▶ ASSIGNED TASK
Please set down exactly the lines of the listing below from the line containing "wafer=L082.2; chamber=1; showerheadPlenumPTorr" through the line containing "reading=showerheadPlenumPTorr; chamber 0=5.2300;", both lines included, leaving out all other lines.

▶ DATASET EXCERPTS
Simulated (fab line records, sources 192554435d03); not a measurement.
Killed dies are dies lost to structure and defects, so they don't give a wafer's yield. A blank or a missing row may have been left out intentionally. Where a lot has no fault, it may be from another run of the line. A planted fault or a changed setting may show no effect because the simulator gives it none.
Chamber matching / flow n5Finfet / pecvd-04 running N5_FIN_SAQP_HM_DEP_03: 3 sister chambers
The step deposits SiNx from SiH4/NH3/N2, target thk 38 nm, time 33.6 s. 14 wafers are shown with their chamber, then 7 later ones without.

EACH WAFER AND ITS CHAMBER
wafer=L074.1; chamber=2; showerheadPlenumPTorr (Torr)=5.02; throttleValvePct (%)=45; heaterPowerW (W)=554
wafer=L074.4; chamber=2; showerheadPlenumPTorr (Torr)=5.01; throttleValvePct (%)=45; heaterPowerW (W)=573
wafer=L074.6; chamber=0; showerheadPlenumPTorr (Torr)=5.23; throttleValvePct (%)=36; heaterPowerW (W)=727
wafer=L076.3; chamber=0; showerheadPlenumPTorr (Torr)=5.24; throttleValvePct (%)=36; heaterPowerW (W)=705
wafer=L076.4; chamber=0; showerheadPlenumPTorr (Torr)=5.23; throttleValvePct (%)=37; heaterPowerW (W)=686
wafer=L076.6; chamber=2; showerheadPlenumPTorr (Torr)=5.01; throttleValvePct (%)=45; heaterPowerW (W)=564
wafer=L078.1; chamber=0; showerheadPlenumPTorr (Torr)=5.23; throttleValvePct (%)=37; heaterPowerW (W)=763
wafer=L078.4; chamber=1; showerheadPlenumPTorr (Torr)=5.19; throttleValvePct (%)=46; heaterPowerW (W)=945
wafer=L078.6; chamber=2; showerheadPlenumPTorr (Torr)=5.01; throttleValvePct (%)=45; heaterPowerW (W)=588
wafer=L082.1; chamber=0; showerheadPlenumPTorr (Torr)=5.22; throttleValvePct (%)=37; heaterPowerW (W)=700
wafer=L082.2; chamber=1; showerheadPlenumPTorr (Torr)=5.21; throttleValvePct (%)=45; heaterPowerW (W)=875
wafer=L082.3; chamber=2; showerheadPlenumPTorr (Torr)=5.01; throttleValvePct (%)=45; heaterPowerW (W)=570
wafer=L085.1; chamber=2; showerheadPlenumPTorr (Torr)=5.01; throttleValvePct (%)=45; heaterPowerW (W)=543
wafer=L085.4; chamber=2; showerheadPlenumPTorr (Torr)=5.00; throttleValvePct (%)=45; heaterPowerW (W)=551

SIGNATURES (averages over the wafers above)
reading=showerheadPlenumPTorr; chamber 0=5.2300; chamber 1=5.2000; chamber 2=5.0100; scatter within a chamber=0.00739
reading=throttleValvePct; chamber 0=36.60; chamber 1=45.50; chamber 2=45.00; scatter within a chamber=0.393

▶ PROBLEM SOLUTION
wafer=L082.2; chamber=1; showerheadPlenumPTorr (Torr)=5.21; throttleValvePct (%)=45; heaterPowerW (W)=875
wafer=L082.3; chamber=2; showerheadPlenumPTorr (Torr)=5.01; throttleValvePct (%)=45; heaterPowerW (W)=570
wafer=L085.1; chamber=2; showerheadPlenumPTorr (Torr)=5.01; throttleValvePct (%)=45; heaterPowerW (W)=543
wafer=L085.4; chamber=2; showerheadPlenumPTorr (Torr)=5.00; throttleValvePct (%)=45; heaterPowerW (W)=551

SIGNATURES (averages over the wafers above)
reading=showerheadPlenumPTorr; chamber 0=5.2300; chamber 1=5.2000; chamber 2=5.0100; scatter within a chamber=0.00739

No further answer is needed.